- Excerpted data

::::

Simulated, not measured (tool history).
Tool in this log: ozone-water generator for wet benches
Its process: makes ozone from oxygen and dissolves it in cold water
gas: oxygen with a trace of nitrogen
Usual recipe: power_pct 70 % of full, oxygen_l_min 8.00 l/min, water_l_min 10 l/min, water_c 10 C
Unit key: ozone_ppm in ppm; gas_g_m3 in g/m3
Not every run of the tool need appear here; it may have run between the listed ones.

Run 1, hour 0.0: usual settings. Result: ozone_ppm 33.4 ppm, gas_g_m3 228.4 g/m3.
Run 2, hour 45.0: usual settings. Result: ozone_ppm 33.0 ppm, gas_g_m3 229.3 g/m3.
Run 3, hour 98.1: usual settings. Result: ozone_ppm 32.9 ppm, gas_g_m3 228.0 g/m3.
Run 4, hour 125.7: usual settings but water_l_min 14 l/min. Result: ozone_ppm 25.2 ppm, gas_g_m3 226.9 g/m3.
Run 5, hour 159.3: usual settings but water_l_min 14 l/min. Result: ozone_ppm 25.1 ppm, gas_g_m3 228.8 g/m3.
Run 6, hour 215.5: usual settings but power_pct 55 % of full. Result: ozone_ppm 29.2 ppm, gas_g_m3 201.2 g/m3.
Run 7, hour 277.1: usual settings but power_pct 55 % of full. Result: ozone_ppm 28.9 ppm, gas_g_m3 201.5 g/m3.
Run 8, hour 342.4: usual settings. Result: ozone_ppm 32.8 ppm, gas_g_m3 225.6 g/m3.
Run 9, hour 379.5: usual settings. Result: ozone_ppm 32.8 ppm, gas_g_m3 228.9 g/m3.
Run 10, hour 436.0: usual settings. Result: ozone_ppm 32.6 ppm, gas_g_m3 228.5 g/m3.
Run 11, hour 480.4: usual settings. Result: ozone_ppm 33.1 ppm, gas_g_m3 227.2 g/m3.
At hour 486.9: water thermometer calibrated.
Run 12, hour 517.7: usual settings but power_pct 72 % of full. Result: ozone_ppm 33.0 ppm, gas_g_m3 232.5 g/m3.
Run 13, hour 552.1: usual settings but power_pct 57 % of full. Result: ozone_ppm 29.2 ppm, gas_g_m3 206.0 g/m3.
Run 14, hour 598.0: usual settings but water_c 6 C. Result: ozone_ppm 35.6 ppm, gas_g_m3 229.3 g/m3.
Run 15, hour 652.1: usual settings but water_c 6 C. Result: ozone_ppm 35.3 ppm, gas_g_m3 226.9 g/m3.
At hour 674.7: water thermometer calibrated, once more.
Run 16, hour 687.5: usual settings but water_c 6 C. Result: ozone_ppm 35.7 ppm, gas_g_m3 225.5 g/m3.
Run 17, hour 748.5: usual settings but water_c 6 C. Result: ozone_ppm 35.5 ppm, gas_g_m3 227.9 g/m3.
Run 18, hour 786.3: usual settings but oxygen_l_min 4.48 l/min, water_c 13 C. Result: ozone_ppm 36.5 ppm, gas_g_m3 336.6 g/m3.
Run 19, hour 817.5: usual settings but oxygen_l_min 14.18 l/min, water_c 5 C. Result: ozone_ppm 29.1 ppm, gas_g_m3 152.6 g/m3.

::::

Referring to the material above, set down exactly the lines between the line with "Run 4, hour" and the line with "Run 6, hour", inclusive, and no other lines.

Run 4, hour 125.7: usual settings but water_l_min 14 l/min. Result: ozone_ppm 25.2 ppm, gas_g_m3 226.9 g/m3.
Run 5, hour 159.3: usual settings but water_l_min 14 l/min. Result: ozone_ppm 25.1 ppm, gas_g_m3 228.8 g/m3.
Run 6, hour 215.5: usual settings but power_pct 55 % of full. Result: ozone_ppm 29.2 ppm, gas_g_m3 201.2 g/m3.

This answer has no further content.